☆ ☆ ☆ ☆ ☆

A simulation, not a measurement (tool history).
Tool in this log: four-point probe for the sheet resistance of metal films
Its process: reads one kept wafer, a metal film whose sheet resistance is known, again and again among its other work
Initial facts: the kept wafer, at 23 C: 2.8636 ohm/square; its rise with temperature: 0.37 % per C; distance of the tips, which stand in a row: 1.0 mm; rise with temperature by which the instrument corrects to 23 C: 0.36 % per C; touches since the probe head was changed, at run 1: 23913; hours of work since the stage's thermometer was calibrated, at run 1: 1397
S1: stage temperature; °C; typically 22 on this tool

☆ ☆ ☆ ☆ ☆

- TASK ITEM -
Every line above should be retyped exactly as given.

- WRITTEN ANSWER -
A simulation, not a measurement (tool history).
Tool in this log: four-point probe for the sheet resistance of metal films
Its process: reads one kept wafer, a metal film whose sheet resistance is known, again and again among its other work
Initial facts: the kept wafer, at 23 C: 2.8636 ohm/square; its rise with temperature: 0.37 % per C; distance of the tips, which stand in a row: 1.0 mm; rise with temperature by which the instrument corrects to 23 C: 0.36 % per C; touches since the probe head was changed, at run 1: 23913; hours of work since the stage's thermometer was calibrated, at run 1: 1397
S1: stage temperature; °C; typically 22 on this tool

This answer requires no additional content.